▶ **Task item**:
Repeat only the lines running from the beginning of the material through the line that contains "note on all".

# # # # # # #

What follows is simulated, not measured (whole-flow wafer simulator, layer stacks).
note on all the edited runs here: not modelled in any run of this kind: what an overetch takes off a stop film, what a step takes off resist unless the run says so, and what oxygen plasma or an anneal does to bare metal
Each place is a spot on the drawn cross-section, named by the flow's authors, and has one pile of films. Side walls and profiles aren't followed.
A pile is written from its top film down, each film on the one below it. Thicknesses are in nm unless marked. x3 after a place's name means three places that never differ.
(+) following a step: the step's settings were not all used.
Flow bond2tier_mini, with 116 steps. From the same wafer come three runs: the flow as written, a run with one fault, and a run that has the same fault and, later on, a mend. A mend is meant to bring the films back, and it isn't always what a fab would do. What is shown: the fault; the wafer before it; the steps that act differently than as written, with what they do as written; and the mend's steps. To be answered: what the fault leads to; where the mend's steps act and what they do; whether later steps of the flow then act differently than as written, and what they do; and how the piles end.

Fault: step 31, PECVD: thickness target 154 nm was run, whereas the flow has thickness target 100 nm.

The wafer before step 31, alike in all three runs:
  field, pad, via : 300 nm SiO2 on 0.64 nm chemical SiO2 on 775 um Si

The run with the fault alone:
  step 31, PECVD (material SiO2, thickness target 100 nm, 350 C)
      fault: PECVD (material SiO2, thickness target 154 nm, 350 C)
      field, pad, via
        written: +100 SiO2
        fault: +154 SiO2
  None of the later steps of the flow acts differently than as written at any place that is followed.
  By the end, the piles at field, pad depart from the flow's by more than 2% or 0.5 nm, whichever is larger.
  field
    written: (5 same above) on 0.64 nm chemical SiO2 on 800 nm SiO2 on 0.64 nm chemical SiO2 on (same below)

# # # # # # #

▶ **Worked solution**:
What follows is simulated, not measured (whole-flow wafer simulator, layer stacks).
note on all the edited runs here: not modelled in any run of this kind: what an overetch takes off a stop film, what a step takes off resist unless the run says so, and what oxygen plasma or an anneal does to bare metal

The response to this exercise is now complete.